Required action: Retype exactly the lines below, beginning with the first and ending with the line where "Each place is" appears.

Record extracts Block Start

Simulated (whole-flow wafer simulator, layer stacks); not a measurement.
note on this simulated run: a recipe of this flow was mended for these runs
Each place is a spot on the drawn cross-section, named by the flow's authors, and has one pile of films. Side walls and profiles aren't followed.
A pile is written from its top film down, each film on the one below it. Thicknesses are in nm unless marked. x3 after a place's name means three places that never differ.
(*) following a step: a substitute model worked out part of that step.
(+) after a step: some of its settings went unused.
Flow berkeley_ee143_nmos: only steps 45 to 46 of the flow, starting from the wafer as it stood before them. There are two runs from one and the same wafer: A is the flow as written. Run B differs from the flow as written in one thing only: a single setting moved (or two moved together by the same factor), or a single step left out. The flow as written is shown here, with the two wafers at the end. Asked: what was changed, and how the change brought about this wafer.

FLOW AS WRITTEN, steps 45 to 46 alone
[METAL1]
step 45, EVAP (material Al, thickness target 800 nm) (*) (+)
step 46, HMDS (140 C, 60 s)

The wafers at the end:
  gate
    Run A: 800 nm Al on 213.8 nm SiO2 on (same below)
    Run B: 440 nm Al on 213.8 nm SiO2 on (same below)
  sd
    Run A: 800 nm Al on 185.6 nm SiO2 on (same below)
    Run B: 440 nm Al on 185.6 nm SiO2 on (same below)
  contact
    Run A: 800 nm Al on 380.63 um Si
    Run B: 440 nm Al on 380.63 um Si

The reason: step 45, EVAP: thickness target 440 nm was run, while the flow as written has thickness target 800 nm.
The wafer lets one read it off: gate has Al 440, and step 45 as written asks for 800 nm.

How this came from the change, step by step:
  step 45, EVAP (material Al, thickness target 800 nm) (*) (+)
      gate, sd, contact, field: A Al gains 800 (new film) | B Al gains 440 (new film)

Record extracts Block End

Problem solution:
Simulated (whole-flow wafer simulator, layer stacks); not a measurement.
note on this simulated run: a recipe of this flow was mended for these runs
Each place is a spot on the drawn cross-section, named by the flow's authors, and has one pile of films. Side walls and profiles aren't followed.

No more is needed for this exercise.